BRIEF: Beginning with the first line and ending with the one containing "subject: one or a few lines or trenches", copy the lines of the listing below exactly; omit everything else.

┄┄┄┄┄┄┄┄┄┄┄┄┄┄┄┄┄┄┄┄

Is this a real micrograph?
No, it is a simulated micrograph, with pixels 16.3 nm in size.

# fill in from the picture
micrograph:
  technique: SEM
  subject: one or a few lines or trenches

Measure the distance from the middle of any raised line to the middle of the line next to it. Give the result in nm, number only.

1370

┄┄┄┄┄┄┄┄┄┄┄┄┄┄┄┄┄┄┄┄

PROBLEM SOLUTION:
Is this a real micrograph?
No, it is a simulated micrograph, with pixels 16.3 nm in size.

# fill in from the picture
micrograph:
  technique: SEM
  subject: one or a few lines or trenches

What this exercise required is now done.